Each line from the start of the entries through the line that contains "z 80 to 70 = SiO2=105" should be output exactly, please.

#### Source information:
__________

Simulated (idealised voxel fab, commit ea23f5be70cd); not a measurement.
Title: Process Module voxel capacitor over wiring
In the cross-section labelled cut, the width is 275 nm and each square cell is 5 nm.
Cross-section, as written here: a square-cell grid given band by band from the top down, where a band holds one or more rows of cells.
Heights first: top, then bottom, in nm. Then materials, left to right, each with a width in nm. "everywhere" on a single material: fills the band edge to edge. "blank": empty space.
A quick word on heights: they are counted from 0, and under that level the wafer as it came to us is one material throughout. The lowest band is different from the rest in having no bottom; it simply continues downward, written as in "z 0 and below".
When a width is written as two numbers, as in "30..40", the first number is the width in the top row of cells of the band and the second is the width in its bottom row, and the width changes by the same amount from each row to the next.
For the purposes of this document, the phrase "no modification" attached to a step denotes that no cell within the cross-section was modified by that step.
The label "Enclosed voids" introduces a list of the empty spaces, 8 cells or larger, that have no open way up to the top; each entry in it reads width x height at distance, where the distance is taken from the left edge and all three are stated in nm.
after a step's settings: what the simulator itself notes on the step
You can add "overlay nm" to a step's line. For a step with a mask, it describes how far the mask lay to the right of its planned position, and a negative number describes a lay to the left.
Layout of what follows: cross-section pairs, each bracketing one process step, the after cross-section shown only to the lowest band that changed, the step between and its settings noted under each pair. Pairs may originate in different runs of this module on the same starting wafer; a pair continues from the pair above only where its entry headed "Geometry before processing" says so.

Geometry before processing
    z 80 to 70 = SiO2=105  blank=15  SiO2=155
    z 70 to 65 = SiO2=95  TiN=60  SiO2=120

__________

#### Response area:
Simulated (idealised voxel fab, commit ea23f5be70cd); not a measurement.
Title: Process Module voxel capacitor over wiring
In the cross-section labelled cut, the width is 275 nm and each square cell is 5 nm.
Cross-section, as written here: a square-cell grid given band by band from the top down, where a band holds one or more rows of cells.
Heights first: top, then bottom, in nm. Then materials, left to right, each with a width in nm. "everywhere" on a single material: fills the band edge to edge. "blank": empty space.
A quick word on heights: they are counted from 0, and under that level the wafer as it came to us is one material throughout. The lowest band is different from the rest in having no bottom; it simply continues downward, written as in "z 0 and below".
When a width is written as two numbers, as in "30..40", the first number is the width in the top row of cells of the band and the second is the width in its bottom row, and the width changes by the same amount from each row to the next.
For the purposes of this document, the phrase "no modification" attached to a step denotes that no cell within the cross-section was modified by that step.
The label "Enclosed voids" introduces a list of the empty spaces, 8 cells or larger, that have no open way up to the top; each entry in it reads width x height at distance, where the distance is taken from the left edge and all three are stated in nm.
after a step's settings: what the simulator itself notes on the step
You can add "overlay nm" to a step's line. For a step with a mask, it describes how far the mask lay to the right of its planned position, and a negative number describes a lay to the left.
Layout of what follows: cross-section pairs, each bracketing one process step, the after cross-section shown only to the lowest band that changed, the step between and its settings noted under each pair. Pairs may originate in different runs of this module on the same starting wafer; a pair continues from the pair above only where its entry headed "Geometry before processing" says so.

Geometry before processing
    z 80 to 70 = SiO2=105  blank=15  SiO2=155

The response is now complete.